______________________________

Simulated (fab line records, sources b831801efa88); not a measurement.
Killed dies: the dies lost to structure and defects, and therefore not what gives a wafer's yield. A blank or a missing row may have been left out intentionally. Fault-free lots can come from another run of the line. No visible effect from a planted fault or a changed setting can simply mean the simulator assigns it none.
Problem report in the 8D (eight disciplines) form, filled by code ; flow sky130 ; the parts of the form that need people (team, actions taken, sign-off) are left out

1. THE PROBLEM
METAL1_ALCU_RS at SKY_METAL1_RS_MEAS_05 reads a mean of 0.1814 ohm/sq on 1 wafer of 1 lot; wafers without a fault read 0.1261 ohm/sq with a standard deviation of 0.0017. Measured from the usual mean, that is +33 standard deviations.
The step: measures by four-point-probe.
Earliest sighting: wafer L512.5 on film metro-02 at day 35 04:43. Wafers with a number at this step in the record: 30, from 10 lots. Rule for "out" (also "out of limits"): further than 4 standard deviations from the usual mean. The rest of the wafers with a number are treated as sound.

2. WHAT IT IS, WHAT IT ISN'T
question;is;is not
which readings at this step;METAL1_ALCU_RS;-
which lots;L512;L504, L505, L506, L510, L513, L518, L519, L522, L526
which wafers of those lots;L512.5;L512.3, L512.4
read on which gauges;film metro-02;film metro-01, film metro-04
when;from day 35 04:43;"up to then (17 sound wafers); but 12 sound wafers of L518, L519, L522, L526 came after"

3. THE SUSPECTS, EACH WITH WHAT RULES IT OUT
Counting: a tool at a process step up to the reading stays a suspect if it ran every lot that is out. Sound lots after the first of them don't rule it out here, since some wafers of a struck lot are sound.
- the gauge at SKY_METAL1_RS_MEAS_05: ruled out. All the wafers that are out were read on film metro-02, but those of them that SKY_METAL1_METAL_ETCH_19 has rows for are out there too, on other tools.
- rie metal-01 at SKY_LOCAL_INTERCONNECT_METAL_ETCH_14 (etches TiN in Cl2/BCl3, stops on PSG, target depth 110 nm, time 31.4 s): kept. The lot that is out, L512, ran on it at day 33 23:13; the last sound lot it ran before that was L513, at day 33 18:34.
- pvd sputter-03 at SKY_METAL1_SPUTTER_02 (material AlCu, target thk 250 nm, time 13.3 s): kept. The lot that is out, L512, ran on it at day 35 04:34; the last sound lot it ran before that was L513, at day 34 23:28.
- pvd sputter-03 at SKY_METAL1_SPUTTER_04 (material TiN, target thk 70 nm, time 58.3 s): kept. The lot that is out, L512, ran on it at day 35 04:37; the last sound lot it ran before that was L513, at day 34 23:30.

______________________________

### WORK INSTRUCTION
Please return the lines above that run from the line containing "Earliest sighting: wafer" to the line containing "read on which", inclusive, exactly and with no other lines.

### EXERCISE OUTPUT
Earliest sighting: wafer L512.5 on film metro-02 at day 35 04:43. Wafers with a number at this step in the record: 30, from 10 lots. Rule for "out" (also "out of limits"): further than 4 standard deviations from the usual mean. The rest of the wafers with a number are treated as sound.

2. WHAT IT IS, WHAT IT ISN'T
question;is;is not
which readings at this step;METAL1_ALCU_RS;-
which lots;L512;L504, L505, L506, L510, L513, L518, L519, L522, L526
which wafers of those lots;L512.5;L512.3, L512.4
read on which gauges;film metro-02;film metro-01, film metro-04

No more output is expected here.